> [RECORDED INFORMATION]
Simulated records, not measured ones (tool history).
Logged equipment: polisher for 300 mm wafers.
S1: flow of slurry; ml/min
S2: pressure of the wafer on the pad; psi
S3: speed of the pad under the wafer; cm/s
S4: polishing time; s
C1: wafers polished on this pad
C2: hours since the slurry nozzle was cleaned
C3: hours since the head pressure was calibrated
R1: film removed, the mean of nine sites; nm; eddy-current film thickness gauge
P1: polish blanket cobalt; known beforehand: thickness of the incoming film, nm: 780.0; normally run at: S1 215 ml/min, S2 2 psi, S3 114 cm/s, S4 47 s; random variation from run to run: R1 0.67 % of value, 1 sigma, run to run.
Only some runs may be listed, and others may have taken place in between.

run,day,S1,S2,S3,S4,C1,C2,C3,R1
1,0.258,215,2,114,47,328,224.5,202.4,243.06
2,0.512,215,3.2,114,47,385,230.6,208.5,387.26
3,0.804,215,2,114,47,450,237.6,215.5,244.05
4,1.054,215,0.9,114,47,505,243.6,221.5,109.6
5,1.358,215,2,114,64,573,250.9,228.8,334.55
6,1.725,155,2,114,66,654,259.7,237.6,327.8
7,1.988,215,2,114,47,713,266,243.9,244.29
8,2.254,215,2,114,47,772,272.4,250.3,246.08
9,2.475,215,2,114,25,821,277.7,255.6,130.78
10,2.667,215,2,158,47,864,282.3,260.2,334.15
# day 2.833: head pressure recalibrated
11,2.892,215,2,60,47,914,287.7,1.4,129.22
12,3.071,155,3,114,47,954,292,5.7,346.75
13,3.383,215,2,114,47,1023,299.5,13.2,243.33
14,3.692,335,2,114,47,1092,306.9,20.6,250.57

> [REQUIRED ACTION]
Once you have read the records, output each one exactly as written.

> [EXPECTED ANSWER]
Simulated records, not measured ones (tool history).
Logged equipment: polisher for 300 mm wafers.
S1: flow of slurry; ml/min
S2: pressure of the wafer on the pad; psi
S3: speed of the pad under the wafer; cm/s
S4: polishing time; s
C1: wafers polished on this pad
C2: hours since the slurry nozzle was cleaned
C3: hours since the head pressure was calibrated
R1: film removed, the mean of nine sites; nm; eddy-current film thickness gauge
P1: polish blanket cobalt; known beforehand: thickness of the incoming film, nm: 780.0; normally run at: S1 215 ml/min, S2 2 psi, S3 114 cm/s, S4 47 s; random variation from run to run: R1 0.67 % of value, 1 sigma, run to run.
Only some runs may be listed, and others may have taken place in between.

run,day,S1,S2,S3,S4,C1,C2,C3,R1
1,0.258,215,2,114,47,328,224.5,202.4,243.06
2,0.512,215,3.2,114,47,385,230.6,208.5,387.26
3,0.804,215,2,114,47,450,237.6,215.5,244.05
4,1.054,215,0.9,114,47,505,243.6,221.5,109.6
5,1.358,215,2,114,64,573,250.9,228.8,334.55
6,1.725,155,2,114,66,654,259.7,237.6,327.8
7,1.988,215,2,114,47,713,266,243.9,244.29
8,2.254,215,2,114,47,772,272.4,250.3,246.08
9,2.475,215,2,114,25,821,277.7,255.6,130.78
10,2.667,215,2,158,47,864,282.3,260.2,334.15
# day 2.833: head pressure recalibrated
11,2.892,215,2,60,47,914,287.7,1.4,129.22
12,3.071,155,3,114,47,954,292,5.7,346.75
13,3.383,215,2,114,47,1023,299.5,13.2,243.33
14,3.692,335,2,114,47,1092,306.9,20.6,250.57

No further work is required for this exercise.